◆ **Task item**
Could you give back the whole listing exactly as written?

◆ **Input data**

┄┄┄┄┄┄┄┄┄┄

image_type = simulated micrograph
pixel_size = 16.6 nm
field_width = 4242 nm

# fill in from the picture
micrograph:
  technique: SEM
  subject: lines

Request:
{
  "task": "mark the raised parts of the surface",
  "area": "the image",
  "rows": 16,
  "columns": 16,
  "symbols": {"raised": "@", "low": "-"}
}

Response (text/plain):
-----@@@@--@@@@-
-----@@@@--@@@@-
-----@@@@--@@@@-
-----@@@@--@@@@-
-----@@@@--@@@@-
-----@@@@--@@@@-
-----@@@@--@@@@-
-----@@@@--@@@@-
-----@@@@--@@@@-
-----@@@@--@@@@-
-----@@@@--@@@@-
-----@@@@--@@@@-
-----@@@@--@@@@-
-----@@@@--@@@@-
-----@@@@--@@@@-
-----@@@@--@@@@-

┄┄┄┄┄┄┄┄┄┄

◆ **Task output**
image_type = simulated micrograph
pixel_size = 16.6 nm
field_width = 4242 nm

# fill in from the picture
micrograph:
  technique: SEM
  subject: lines

Request:
{
  "task": "mark the raised parts of the surface",
  "area": "the image",
  "rows": 16,
  "columns": 16,
  "symbols": {"raised": "@", "low": "-"}
}

Response (text/plain):
-----@@@@--@@@@-
-----@@@@--@@@@-
-----@@@@--@@@@-
-----@@@@--@@@@-
-----@@@@--@@@@-
-----@@@@--@@@@-
-----@@@@--@@@@-
-----@@@@--@@@@-
-----@@@@--@@@@-
-----@@@@--@@@@-
-----@@@@--@@@@-
-----@@@@--@@@@-
-----@@@@--@@@@-
-----@@@@--@@@@-
-----@@@@--@@@@-
-----@@@@--@@@@-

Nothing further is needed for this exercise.